BRIEF :: Retyping each entry exactly is the whole task.

DATA EXCERPTS ::
━━━━━━━━
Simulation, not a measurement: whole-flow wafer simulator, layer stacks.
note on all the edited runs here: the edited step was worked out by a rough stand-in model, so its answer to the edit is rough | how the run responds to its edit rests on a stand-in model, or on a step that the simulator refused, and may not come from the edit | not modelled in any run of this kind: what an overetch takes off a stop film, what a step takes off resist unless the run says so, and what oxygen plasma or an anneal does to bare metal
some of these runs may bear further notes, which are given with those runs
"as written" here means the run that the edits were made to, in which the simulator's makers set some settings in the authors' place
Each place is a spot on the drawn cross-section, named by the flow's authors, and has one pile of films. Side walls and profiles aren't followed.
━━━━━━━━

ANSWER AREA ::
Simulation, not a measurement: whole-flow wafer simulator, layer stacks.
note on all the edited runs here: the edited step was worked out by a rough stand-in model, so its answer to the edit is rough | how the run responds to its edit rests on a stand-in model, or on a step that the simulator refused, and may not come from the edit | not modelled in any run of this kind: what an overetch takes off a stop film, what a step takes off resist unless the run says so, and what oxygen plasma or an anneal does to bare metal
some of these runs may bear further notes, which are given with those runs
"as written" here means the run that the edits were made to, in which the simulator's makers set some settings in the authors' place
Each place is a spot on the drawn cross-section, named by the flow's authors, and has one pile of films. Side walls and profiles aren't followed.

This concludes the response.